→ **Work item**
Write the listing out once more, with every line exactly as it stands.

→ **Information given**
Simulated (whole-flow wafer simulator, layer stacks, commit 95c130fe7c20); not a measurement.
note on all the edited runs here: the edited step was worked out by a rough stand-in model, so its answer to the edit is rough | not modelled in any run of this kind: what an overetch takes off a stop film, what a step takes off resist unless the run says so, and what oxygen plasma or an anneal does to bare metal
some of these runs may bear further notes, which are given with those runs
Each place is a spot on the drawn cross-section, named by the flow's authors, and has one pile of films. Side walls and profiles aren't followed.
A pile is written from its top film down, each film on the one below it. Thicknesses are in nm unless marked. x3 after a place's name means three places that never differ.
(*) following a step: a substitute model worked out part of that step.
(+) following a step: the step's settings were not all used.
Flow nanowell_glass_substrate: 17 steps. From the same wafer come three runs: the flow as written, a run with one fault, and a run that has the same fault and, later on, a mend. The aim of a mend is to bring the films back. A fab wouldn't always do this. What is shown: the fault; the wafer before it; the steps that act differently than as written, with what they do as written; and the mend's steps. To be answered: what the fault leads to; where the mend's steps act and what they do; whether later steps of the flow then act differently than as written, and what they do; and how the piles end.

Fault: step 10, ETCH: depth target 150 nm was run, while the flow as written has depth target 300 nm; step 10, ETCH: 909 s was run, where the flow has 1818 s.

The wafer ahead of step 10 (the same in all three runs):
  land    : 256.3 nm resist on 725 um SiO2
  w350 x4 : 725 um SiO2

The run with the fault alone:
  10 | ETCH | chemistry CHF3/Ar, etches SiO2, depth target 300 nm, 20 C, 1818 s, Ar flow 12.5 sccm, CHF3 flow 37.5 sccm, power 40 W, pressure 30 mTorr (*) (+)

→ **Response area**
Simulated (whole-flow wafer simulator, layer stacks, commit 95c130fe7c20); not a measurement.
note on all the edited runs here: the edited step was worked out by a rough stand-in model, so its answer to the edit is rough | not modelled in any run of this kind: what an overetch takes off a stop film, what a step takes off resist unless the run says so, and what oxygen plasma or an anneal does to bare metal
some of these runs may bear further notes, which are given with those runs
Each place is a spot on the drawn cross-section, named by the flow's authors, and has one pile of films. Side walls and profiles aren't followed.
A pile is written from its top film down, each film on the one below it. Thicknesses are in nm unless marked. x3 after a place's name means three places that never differ.
(*) following a step: a substitute model worked out part of that step.
(+) following a step: the step's settings were not all used.
Flow nanowell_glass_substrate: 17 steps. From the same wafer come three runs: the flow as written, a run with one fault, and a run that has the same fault and, later on, a mend. The aim of a mend is to bring the films back. A fab wouldn't always do this. What is shown: the fault; the wafer before it; the steps that act differently than as written, with what they do as written; and the mend's steps. To be answered: what the fault leads to; where the mend's steps act and what they do; whether later steps of the flow then act differently than as written, and what they do; and how the piles end.

Fault: step 10, ETCH: depth target 150 nm was run, while the flow as written has depth target 300 nm; step 10, ETCH: 909 s was run, where the flow has 1818 s.

The wafer ahead of step 10 (the same in all three runs):
  land    : 256.3 nm resist on 725 um SiO2
  w350 x4 : 725 um SiO2

The run with the fault alone:
  10 | ETCH | chemistry CHF3/Ar, etches SiO2, depth target 300 nm, 20 C, 1818 s, Ar flow 12.5 sccm, CHF3 flow 37.5 sccm, power 40 W, pressure 30 mTorr (*) (+)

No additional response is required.